(RAW DATA begins)
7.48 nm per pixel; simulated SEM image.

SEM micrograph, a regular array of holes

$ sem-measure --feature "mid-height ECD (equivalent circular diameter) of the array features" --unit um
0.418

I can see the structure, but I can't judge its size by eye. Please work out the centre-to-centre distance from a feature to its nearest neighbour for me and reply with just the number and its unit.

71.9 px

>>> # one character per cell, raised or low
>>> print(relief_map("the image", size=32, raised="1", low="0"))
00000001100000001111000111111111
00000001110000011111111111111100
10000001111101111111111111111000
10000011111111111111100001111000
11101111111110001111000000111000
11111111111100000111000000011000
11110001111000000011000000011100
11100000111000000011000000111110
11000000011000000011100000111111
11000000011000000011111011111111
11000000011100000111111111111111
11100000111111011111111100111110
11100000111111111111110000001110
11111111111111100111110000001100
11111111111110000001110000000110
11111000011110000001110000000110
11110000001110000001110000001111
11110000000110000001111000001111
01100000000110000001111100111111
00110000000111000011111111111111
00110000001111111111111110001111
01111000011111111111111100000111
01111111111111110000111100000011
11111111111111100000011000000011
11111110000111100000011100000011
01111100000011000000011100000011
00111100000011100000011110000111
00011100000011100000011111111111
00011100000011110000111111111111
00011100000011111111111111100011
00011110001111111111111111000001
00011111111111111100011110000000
(RAW DATA ends)

__REQUIRED ACTION__
Only the lines from the first one of the listing up to and including the line where "raised or low" appears are wanted, reproduced exactly.

__PROBLEM SOLUTION__
7.48 nm per pixel; simulated SEM image.

SEM micrograph, a regular array of holes

$ sem-measure --feature "mid-height ECD (equivalent circular diameter) of the array features" --unit um
0.418

I can see the structure, but I can't judge its size by eye. Please work out the centre-to-centre distance from a feature to its nearest neighbour for me and reply with just the number and its unit.

71.9 px

>>> # one character per cell, raised or low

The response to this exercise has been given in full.